▶ _Record set_:
********************
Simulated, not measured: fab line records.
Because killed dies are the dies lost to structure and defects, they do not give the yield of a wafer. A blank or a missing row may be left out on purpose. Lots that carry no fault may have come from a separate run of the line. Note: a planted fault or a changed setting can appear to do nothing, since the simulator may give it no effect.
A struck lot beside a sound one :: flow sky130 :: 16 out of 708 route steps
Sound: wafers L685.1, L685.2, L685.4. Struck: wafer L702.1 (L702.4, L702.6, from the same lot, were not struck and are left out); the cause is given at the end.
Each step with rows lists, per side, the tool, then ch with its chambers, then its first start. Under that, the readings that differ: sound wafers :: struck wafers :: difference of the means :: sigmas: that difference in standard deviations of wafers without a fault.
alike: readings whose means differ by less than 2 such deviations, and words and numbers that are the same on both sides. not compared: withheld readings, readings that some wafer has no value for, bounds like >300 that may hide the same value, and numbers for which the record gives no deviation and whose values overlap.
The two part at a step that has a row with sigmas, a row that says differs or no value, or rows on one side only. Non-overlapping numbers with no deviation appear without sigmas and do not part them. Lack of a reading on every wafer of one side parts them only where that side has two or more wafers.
********************

▶ _Work request_:
Precisely reproduce the lines of the entries, beginning at the first and ending at the one containing "Sound: wafers L685.1, L685.2, L685.4.". Add nothing.

▶ _Solution_:
Simulated, not measured: fab line records.
Because killed dies are the dies lost to structure and defects, they do not give the yield of a wafer. A blank or a missing row may be left out on purpose. Lots that carry no fault may have come from a separate run of the line. Note: a planted fault or a changed setting can appear to do nothing, since the simulator may give it no effect.
A struck lot beside a sound one :: flow sky130 :: 16 out of 708 route steps
Sound: wafers L685.1, L685.2, L685.4. Struck: wafer L702.1 (L702.4, L702.6, from the same lot, were not struck and are left out); the cause is given at the end.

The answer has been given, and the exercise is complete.